--

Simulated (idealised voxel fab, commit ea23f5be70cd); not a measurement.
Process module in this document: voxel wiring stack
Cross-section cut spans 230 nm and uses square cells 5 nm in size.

--

#### ASSIGNED TASK:
Write out every entry again so that each line matches the original exactly.

#### RESPONSE:
Simulated (idealised voxel fab, commit ea23f5be70cd); not a measurement.
Process module in this document: voxel wiring stack
Cross-section cut spans 230 nm and uses square cells 5 nm in size.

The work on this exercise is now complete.